— Assignment —
Under no circumstances alter the records; copy each one exactly.

— Data for review —

- - - -

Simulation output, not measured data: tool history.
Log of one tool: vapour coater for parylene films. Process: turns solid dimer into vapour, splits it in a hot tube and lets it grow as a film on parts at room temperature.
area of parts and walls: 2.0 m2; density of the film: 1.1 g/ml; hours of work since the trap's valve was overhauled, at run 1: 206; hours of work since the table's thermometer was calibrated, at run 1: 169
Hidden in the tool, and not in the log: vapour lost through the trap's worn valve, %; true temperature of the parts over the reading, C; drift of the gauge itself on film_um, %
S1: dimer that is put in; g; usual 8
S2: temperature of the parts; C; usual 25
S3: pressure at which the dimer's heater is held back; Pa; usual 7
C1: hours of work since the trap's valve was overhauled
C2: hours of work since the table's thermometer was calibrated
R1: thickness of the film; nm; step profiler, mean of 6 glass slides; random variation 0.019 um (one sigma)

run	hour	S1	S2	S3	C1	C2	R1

- - - -

— Written solution —
Simulation output, not measured data: tool history.
Log of one tool: vapour coater for parylene films. Process: turns solid dimer into vapour, splits it in a hot tube and lets it grow as a film on parts at room temperature.
area of parts and walls: 2.0 m2; density of the film: 1.1 g/ml; hours of work since the trap's valve was overhauled, at run 1: 206; hours of work since the table's thermometer was calibrated, at run 1: 169
Hidden in the tool, and not in the log: vapour lost through the trap's worn valve, %; true temperature of the parts over the reading, C; drift of the gauge itself on film_um, %
S1: dimer that is put in; g; usual 8
S2: temperature of the parts; C; usual 25
S3: pressure at which the dimer's heater is held back; Pa; usual 7
C1: hours of work since the trap's valve was overhauled
C2: hours of work since the table's thermometer was calibrated
R1: thickness of the film; nm; step profiler, mean of 6 glass slides; random variation 0.019 um (one sigma)

run	hour	S1	S2	S3	C1	C2	R1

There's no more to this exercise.